- **Work task**: With no additions or omissions, print the listing that follows.

- **Source material**:
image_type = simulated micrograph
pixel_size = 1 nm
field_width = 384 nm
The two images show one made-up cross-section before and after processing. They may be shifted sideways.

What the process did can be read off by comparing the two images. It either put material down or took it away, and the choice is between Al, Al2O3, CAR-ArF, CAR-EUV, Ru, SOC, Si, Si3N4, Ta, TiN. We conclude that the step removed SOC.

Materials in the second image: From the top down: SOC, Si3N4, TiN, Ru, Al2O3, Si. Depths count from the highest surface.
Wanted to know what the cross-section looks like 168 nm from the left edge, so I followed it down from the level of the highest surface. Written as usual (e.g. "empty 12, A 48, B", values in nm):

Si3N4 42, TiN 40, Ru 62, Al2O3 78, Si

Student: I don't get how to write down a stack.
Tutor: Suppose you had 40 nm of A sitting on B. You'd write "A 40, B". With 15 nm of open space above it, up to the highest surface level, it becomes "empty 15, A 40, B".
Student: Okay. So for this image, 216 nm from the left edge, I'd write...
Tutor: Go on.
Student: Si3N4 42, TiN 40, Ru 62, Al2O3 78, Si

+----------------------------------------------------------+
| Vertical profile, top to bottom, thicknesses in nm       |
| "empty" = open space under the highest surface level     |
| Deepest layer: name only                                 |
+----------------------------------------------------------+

- **Expected answer**:
image_type = simulated micrograph
pixel_size = 1 nm
field_width = 384 nm
The two images show one made-up cross-section before and after processing. They may be shifted sideways.

What the process did can be read off by comparing the two images. It either put material down or took it away, and the choice is between Al, Al2O3, CAR-ArF, CAR-EUV, Ru, SOC, Si, Si3N4, Ta, TiN. We conclude that the step removed SOC.

Materials in the second image: From the top down: SOC, Si3N4, TiN, Ru, Al2O3, Si. Depths count from the highest surface.
Wanted to know what the cross-section looks like 168 nm from the left edge, so I followed it down from the level of the highest surface. Written as usual (e.g. "empty 12, A 48, B", values in nm):

Si3N4 42, TiN 40, Ru 62, Al2O3 78, Si

Student: I don't get how to write down a stack.
Tutor: Suppose you had 40 nm of A sitting on B. You'd write "A 40, B". With 15 nm of open space above it, up to the highest surface level, it becomes "empty 15, A 40, B".
Student: Okay. So for this image, 216 nm from the left edge, I'd write...
Tutor: Go on.
Student: Si3N4 42, TiN 40, Ru 62, Al2O3 78, Si

+----------------------------------------------------------+
| Vertical profile, top to bottom, thicknesses in nm       |
| "empty" = open space under the highest surface level     |
| Deepest layer: name only                                 |
+----------------------------------------------------------+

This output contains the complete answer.